**Recorded information**
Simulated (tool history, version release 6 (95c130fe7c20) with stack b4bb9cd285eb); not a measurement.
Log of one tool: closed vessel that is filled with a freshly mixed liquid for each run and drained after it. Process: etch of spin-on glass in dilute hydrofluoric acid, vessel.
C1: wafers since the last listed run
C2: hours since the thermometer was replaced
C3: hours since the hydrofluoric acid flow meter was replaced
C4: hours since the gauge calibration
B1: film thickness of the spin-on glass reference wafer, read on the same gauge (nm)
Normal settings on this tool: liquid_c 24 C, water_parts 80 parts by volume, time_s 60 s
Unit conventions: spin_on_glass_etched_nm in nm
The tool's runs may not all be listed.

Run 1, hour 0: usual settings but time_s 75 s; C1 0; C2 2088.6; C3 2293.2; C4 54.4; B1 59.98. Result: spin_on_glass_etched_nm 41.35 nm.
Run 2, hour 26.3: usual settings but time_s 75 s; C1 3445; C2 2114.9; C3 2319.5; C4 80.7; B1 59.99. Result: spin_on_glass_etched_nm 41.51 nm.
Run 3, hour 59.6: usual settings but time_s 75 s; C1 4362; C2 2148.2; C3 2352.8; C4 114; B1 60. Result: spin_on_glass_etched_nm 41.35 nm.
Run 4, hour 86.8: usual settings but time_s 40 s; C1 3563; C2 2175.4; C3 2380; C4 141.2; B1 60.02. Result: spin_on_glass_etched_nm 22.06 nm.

**Exercise**
Through the line that holds "Run 3, hour", repeat the material above exactly, starting at its first line.

**Exercise result**
Simulated (tool history, version release 6 (95c130fe7c20) with stack b4bb9cd285eb); not a measurement.
Log of one tool: closed vessel that is filled with a freshly mixed liquid for each run and drained after it. Process: etch of spin-on glass in dilute hydrofluoric acid, vessel.
C1: wafers since the last listed run
C2: hours since the thermometer was replaced
C3: hours since the hydrofluoric acid flow meter was replaced
C4: hours since the gauge calibration
B1: film thickness of the spin-on glass reference wafer, read on the same gauge (nm)
Normal settings on this tool: liquid_c 24 C, water_parts 80 parts by volume, time_s 60 s
Unit conventions: spin_on_glass_etched_nm in nm
The tool's runs may not all be listed.

Run 1, hour 0: usual settings but time_s 75 s; C1 0; C2 2088.6; C3 2293.2; C4 54.4; B1 59.98. Result: spin_on_glass_etched_nm 41.35 nm.
Run 2, hour 26.3: usual settings but time_s 75 s; C1 3445; C2 2114.9; C3 2319.5; C4 80.7; B1 59.99. Result: spin_on_glass_etched_nm 41.51 nm.
Run 3, hour 59.6: usual settings but time_s 75 s; C1 4362; C2 2148.2; C3 2352.8; C4 114; B1 60. Result: spin_on_glass_etched_nm 41.35 nm.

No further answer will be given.